--- START ---

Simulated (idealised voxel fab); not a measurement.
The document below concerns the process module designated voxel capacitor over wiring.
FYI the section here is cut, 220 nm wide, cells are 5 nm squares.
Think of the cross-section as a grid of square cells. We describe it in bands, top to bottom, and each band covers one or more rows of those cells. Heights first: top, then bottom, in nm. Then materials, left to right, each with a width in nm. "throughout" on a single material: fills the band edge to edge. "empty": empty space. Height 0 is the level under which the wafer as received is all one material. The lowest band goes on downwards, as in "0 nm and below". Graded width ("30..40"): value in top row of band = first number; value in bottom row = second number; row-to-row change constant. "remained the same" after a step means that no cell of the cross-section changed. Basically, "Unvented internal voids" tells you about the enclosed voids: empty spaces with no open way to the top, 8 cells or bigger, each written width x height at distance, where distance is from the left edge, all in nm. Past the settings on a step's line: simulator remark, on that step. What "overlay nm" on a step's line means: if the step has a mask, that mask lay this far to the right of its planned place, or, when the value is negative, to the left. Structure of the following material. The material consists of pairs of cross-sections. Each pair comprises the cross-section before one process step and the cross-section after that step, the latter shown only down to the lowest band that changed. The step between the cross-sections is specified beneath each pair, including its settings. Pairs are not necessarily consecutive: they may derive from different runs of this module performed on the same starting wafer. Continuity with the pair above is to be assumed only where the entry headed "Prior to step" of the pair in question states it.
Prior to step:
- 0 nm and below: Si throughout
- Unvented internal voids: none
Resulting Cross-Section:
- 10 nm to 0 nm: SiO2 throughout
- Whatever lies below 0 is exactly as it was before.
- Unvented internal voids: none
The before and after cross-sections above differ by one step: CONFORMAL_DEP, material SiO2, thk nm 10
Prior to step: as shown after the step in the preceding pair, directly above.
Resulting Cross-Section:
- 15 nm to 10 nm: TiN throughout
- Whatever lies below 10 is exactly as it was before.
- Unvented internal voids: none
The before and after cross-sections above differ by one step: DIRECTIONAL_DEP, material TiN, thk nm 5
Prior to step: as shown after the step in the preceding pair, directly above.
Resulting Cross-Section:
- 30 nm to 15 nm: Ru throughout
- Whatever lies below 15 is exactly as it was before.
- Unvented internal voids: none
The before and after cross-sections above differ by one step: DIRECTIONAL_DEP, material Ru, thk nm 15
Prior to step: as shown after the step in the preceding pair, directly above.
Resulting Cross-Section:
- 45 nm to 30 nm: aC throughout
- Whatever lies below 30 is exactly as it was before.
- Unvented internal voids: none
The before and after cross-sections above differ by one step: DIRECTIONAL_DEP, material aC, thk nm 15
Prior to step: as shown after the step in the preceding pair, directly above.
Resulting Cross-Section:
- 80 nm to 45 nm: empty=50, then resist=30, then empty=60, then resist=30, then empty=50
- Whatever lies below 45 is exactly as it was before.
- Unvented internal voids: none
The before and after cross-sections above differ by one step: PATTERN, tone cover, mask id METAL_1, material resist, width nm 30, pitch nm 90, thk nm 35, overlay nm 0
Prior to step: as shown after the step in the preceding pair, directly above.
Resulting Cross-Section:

--- END ---

* Assigned task
Please copy only the lines between the first line of the entries and the line with "FYI the section", keeping those two end lines as well, exactly as written.

* Answer section
Simulated (idealised voxel fab); not a measurement.
The document below concerns the process module designated voxel capacitor over wiring.
FYI the section here is cut, 220 nm wide, cells are 5 nm squares.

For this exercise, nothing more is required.